• EXTRACTED RECORDS:
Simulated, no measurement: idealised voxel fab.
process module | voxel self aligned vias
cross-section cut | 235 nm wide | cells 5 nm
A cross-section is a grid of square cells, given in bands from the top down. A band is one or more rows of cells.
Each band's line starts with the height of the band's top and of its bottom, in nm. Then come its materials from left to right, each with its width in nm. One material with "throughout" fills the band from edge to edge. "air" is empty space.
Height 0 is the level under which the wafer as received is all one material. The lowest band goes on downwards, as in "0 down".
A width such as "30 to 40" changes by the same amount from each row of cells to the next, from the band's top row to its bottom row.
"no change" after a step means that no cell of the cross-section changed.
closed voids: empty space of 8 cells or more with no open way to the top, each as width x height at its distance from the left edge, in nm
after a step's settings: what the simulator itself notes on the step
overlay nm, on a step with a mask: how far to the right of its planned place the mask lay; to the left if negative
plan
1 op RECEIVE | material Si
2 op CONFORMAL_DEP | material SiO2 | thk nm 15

• WORK ORDER: For this exercise, the records above must be returned exactly.

• RESPONSE AREA:
Simulated, no measurement: idealised voxel fab.
process module | voxel self aligned vias
cross-section cut | 235 nm wide | cells 5 nm
A cross-section is a grid of square cells, given in bands from the top down. A band is one or more rows of cells.
Each band's line starts with the height of the band's top and of its bottom, in nm. Then come its materials from left to right, each with its width in nm. One material with "throughout" fills the band from edge to edge. "air" is empty space.
Height 0 is the level under which the wafer as received is all one material. The lowest band goes on downwards, as in "0 down".
A width such as "30 to 40" changes by the same amount from each row of cells to the next, from the band's top row to its bottom row.
"no change" after a step means that no cell of the cross-section changed.
closed voids: empty space of 8 cells or more with no open way to the top, each as width x height at its distance from the left edge, in nm
after a step's settings: what the simulator itself notes on the step
overlay nm, on a step with a mask: how far to the right of its planned place the mask lay; to the left if negative
plan
1 op RECEIVE | material Si
2 op CONFORMAL_DEP | material SiO2 | thk nm 15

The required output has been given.